▶ [EXCERPTED DATA]
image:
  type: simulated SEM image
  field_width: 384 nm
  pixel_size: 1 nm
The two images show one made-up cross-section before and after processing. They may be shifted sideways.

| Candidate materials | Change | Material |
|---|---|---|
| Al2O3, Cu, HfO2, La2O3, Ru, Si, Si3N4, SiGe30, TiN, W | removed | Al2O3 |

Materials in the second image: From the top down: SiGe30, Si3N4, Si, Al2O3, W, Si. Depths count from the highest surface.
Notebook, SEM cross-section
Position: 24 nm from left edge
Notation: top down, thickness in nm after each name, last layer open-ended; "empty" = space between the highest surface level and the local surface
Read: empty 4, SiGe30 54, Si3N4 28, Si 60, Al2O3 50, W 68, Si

▶ [WORK INSTRUCTION] Return the lines of the listing above exactly as they appear, starting with the first and stopping after the line that holds "Position: 24 nm from left edge".

▶ [WORKED SOLUTION]
image:
  type: simulated SEM image
  field_width: 384 nm
  pixel_size: 1 nm
The two images show one made-up cross-section before and after processing. They may be shifted sideways.

| Candidate materials | Change | Material |
|---|---|---|
| Al2O3, Cu, HfO2, La2O3, Ru, Si, Si3N4, SiGe30, TiN, W | removed | Al2O3 |

Materials in the second image: From the top down: SiGe30, Si3N4, Si, Al2O3, W, Si. Depths count from the highest surface.
Notebook, SEM cross-section
Position: 24 nm from left edge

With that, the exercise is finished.